• Supplied information

--- START ---

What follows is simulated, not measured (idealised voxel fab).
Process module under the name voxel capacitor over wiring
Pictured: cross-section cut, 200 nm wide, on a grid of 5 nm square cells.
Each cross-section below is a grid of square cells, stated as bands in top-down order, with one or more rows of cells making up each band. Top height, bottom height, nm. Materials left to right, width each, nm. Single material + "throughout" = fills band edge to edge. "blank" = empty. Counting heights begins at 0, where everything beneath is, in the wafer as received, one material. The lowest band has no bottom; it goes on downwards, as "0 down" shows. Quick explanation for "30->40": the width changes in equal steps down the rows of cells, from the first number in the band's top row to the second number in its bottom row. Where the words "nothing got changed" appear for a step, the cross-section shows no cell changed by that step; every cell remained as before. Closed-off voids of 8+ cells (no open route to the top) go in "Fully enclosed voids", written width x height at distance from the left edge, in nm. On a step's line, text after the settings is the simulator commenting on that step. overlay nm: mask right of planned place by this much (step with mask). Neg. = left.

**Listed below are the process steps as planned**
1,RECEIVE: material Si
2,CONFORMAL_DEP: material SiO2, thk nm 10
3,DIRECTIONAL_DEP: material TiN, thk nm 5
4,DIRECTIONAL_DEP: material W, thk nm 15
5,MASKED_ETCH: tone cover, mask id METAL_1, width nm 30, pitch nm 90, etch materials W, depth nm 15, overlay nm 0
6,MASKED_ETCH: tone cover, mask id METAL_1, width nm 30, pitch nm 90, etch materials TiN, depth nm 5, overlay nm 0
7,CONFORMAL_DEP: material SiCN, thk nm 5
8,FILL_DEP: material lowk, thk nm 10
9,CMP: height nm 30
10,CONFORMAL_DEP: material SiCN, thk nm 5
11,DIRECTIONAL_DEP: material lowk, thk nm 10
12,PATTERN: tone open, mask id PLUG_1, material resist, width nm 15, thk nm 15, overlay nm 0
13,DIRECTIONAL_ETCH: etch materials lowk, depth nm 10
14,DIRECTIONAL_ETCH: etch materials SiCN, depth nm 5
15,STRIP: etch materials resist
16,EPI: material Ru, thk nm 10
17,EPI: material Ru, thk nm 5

--- END ---

• Action item
Print only the lines from the top of the data above down to the line holding "Pictured: cross-section cut, 200", inclusive.

• Your solution
What follows is simulated, not measured (idealised voxel fab).
Process module under the name voxel capacitor over wiring
Pictured: cross-section cut, 200 nm wide, on a grid of 5 nm square cells.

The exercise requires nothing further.